========================================================================

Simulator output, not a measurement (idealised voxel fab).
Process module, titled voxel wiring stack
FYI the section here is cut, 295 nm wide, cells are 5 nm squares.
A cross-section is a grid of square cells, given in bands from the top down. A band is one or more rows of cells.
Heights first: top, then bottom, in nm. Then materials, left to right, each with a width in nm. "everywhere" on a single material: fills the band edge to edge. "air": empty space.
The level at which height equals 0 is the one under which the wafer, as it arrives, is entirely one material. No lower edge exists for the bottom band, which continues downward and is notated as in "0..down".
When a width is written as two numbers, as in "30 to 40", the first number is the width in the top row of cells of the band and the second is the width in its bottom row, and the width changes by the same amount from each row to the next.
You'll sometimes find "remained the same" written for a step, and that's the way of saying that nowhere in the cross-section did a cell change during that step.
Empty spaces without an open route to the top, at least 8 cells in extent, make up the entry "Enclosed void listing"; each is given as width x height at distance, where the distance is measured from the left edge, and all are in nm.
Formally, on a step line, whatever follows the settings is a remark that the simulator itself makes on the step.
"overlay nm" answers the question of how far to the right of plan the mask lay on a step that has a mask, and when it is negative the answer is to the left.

========================================================================

- Work instruction
All entries given above should be transcribed exactly, with none omitted.

- Exercise result
Simulator output, not a measurement (idealised voxel fab).
Process module, titled voxel wiring stack
FYI the section here is cut, 295 nm wide, cells are 5 nm squares.
A cross-section is a grid of square cells, given in bands from the top down. A band is one or more rows of cells.
Heights first: top, then bottom, in nm. Then materials, left to right, each with a width in nm. "everywhere" on a single material: fills the band edge to edge. "air": empty space.
The level at which height equals 0 is the one under which the wafer, as it arrives, is entirely one material. No lower edge exists for the bottom band, which continues downward and is notated as in "0..down".
When a width is written as two numbers, as in "30 to 40", the first number is the width in the top row of cells of the band and the second is the width in its bottom row, and the width changes by the same amount from each row to the next.
You'll sometimes find "remained the same" written for a step, and that's the way of saying that nowhere in the cross-section did a cell change during that step.
Empty spaces without an open route to the top, at least 8 cells in extent, make up the entry "Enclosed void listing"; each is given as width x height at distance, where the distance is measured from the left edge, and all are in nm.
Formally, on a step line, whatever follows the settings is a remark that the simulator itself makes on the step.
"overlay nm" answers the question of how far to the right of plan the mask lay on a step that has a mask, and when it is negative the answer is to the left.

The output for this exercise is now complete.